## DATA RECORDS
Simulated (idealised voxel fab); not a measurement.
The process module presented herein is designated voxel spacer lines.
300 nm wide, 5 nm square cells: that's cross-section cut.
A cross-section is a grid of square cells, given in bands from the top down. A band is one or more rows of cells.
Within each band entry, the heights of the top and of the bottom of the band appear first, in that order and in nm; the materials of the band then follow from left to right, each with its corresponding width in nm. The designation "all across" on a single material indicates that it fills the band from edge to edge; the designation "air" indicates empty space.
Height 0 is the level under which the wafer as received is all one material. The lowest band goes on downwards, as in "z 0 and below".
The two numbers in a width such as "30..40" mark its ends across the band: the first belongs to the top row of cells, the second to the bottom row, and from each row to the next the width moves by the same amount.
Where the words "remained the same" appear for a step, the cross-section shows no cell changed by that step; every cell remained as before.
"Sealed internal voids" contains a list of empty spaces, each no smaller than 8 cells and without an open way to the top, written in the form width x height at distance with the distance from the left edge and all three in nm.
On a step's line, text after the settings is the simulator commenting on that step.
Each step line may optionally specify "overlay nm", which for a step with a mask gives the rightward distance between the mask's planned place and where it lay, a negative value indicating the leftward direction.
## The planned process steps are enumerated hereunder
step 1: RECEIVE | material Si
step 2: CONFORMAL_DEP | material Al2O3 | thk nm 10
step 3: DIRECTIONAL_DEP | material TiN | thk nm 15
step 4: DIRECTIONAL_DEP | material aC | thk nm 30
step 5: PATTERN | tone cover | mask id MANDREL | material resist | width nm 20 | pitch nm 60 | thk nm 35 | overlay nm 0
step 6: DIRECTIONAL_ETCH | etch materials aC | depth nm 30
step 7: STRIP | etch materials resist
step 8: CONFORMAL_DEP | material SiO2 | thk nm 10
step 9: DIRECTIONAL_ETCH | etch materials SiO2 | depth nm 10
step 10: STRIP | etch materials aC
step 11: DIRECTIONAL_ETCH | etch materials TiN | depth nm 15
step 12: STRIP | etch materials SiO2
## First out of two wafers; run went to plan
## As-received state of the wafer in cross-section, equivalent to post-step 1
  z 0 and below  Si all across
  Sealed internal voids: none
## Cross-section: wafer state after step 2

## WORK ITEM
Among the entries above, the line containing "Within each band", the line containing "Where the words", and all lines between them are to be restated word for word; nothing else belongs in the reply.

## ANSWER AREA
Within each band entry, the heights of the top and of the bottom of the band appear first, in that order and in nm; the materials of the band then follow from left to right, each with its corresponding width in nm. The designation "all across" on a single material indicates that it fills the band from edge to edge; the designation "air" indicates empty space.
Height 0 is the level under which the wafer as received is all one material. The lowest band goes on downwards, as in "z 0 and below".
The two numbers in a width such as "30..40" mark its ends across the band: the first belongs to the top row of cells, the second to the bottom row, and from each row to the next the width moves by the same amount.
Where the words "remained the same" appear for a step, the cross-section shows no cell changed by that step; every cell remained as before.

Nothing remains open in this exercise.